◆ **Activity**: Would you return every entry below without a single difference?

◆ **Available data**:
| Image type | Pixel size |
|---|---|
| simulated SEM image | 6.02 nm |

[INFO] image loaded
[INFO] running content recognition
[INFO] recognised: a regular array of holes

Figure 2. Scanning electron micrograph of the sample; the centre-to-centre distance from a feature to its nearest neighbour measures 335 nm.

◆ **Written response**:
| Image type | Pixel size |
|---|---|
| simulated SEM image | 6.02 nm |

[INFO] image loaded
[INFO] running content recognition
[INFO] recognised: a regular array of holes

Figure 2. Scanning electron micrograph of the sample; the centre-to-centre distance from a feature to its nearest neighbour measures 335 nm.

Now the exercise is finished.